## Data records
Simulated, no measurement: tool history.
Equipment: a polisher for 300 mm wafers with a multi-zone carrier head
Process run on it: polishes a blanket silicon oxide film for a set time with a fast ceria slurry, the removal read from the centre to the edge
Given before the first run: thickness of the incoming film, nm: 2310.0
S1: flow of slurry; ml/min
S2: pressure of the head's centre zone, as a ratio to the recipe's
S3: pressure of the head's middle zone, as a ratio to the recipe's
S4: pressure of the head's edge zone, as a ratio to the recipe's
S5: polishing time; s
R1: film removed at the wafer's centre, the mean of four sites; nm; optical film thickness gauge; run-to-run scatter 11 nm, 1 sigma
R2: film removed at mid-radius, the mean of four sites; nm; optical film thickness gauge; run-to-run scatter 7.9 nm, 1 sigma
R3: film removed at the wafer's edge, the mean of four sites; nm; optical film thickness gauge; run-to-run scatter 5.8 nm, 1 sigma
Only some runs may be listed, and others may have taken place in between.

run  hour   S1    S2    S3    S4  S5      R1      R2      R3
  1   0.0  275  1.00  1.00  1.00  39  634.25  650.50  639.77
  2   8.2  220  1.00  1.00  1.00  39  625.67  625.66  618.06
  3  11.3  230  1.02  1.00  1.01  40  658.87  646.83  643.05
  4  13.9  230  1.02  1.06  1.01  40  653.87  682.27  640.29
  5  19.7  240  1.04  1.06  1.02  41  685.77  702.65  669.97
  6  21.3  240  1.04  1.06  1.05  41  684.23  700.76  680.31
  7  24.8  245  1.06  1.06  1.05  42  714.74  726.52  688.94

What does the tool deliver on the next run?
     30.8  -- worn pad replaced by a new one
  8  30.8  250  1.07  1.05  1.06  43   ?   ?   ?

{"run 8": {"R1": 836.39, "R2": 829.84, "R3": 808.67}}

## Activity
Go through the data above from its first line and copy each line exactly, stopping once the line with "Process run on" has been copied.

## Answer section
Simulated, no measurement: tool history.
Equipment: a polisher for 300 mm wafers with a multi-zone carrier head
Process run on it: polishes a blanket silicon oxide film for a set time with a fast ceria slurry, the removal read from the centre to the edge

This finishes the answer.